BEGIN DATA FOR ANALYSIS

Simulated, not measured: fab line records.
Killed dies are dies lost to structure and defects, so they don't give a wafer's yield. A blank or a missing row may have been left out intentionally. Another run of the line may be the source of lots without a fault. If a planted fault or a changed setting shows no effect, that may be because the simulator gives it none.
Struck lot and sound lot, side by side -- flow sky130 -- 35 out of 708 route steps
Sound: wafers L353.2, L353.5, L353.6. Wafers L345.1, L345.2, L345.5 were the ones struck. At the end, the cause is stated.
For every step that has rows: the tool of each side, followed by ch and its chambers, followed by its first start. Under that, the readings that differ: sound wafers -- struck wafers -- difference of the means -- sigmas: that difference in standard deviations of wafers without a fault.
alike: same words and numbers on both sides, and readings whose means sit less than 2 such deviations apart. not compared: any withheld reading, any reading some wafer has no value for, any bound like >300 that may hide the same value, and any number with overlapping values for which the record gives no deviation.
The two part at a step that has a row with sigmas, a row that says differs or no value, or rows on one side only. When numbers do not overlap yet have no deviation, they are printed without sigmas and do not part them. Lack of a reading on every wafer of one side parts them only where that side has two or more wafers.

END DATA FOR ANALYSIS

» WORK ORDER
Your output should consist solely of the lines from the beginning of the entries through the line containing "For every step", reproduced exactly.

» TASK OUTPUT
Simulated, not measured: fab line records.
Killed dies are dies lost to structure and defects, so they don't give a wafer's yield. A blank or a missing row may have been left out intentionally. Another run of the line may be the source of lots without a fault. If a planted fault or a changed setting shows no effect, that may be because the simulator gives it none.
Struck lot and sound lot, side by side -- flow sky130 -- 35 out of 708 route steps
Sound: wafers L353.2, L353.5, L353.6. Wafers L345.1, L345.2, L345.5 were the ones struck. At the end, the cause is stated.
For every step that has rows: the tool of each side, followed by ch and its chambers, followed by its first start. Under that, the readings that differ: sound wafers -- struck wafers -- difference of the means -- sigmas: that difference in standard deviations of wafers without a fault.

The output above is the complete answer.